--- ASSIGNED TASK ---
Find the line with "L094.1;3;78;0.961" and the line with "L094.3;2;78;1.006" in the entries below; output exactly those two lines, every line between them, and no others.

- - - - -
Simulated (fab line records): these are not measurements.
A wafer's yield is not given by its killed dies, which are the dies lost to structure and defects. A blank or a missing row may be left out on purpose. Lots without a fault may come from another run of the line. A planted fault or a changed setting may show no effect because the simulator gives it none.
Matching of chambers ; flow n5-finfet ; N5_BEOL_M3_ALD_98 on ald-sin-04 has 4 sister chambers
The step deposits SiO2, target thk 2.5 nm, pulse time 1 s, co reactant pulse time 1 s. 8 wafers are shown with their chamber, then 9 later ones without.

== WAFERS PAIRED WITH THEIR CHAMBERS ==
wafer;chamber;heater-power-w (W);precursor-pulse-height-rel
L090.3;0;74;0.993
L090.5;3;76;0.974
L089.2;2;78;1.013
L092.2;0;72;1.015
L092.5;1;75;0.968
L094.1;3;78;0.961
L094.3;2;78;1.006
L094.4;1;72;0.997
- - - - -

--- ANSWER BOX ---
L094.1;3;78;0.961
L094.3;2;78;1.006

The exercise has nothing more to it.